**Exercise:**
Give back the full data, unchanged and complete.

**Listed entries:**
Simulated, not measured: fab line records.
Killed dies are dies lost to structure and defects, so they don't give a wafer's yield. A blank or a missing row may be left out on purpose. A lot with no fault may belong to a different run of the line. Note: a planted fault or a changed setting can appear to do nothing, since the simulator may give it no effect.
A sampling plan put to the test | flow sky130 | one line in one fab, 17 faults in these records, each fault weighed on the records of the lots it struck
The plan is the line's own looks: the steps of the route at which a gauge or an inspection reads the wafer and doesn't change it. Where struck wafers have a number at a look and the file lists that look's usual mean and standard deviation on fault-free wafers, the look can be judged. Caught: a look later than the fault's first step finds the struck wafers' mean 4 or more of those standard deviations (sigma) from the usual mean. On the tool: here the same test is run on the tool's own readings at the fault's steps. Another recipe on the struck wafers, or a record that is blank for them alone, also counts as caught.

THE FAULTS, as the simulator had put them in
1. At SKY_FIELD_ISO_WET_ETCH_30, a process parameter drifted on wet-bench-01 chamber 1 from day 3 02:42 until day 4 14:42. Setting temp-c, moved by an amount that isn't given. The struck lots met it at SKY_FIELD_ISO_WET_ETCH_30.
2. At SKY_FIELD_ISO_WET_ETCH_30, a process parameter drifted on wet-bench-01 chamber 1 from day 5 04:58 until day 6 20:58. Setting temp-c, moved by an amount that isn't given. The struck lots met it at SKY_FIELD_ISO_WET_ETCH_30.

**Task result:**
Simulated, not measured: fab line records.
Killed dies are dies lost to structure and defects, so they don't give a wafer's yield. A blank or a missing row may be left out on purpose. A lot with no fault may belong to a different run of the line. Note: a planted fault or a changed setting can appear to do nothing, since the simulator may give it no effect.
A sampling plan put to the test | flow sky130 | one line in one fab, 17 faults in these records, each fault weighed on the records of the lots it struck
The plan is the line's own looks: the steps of the route at which a gauge or an inspection reads the wafer and doesn't change it. Where struck wafers have a number at a look and the file lists that look's usual mean and standard deviation on fault-free wafers, the look can be judged. Caught: a look later than the fault's first step finds the struck wafers' mean 4 or more of those standard deviations (sigma) from the usual mean. On the tool: here the same test is run on the tool's own readings at the fault's steps. Another recipe on the struck wafers, or a record that is blank for them alone, also counts as caught.

THE FAULTS, as the simulator had put them in
1. At SKY_FIELD_ISO_WET_ETCH_30, a process parameter drifted on wet-bench-01 chamber 1 from day 3 02:42 until day 4 14:42. Setting temp-c, moved by an amount that isn't given. The struck lots met it at SKY_FIELD_ISO_WET_ETCH_30.
2. At SKY_FIELD_ISO_WET_ETCH_30, a process parameter drifted on wet-bench-01 chamber 1 from day 5 04:58 until day 6 20:58. Setting temp-c, moved by an amount that isn't given. The struck lots met it at SKY_FIELD_ISO_WET_ETCH_30.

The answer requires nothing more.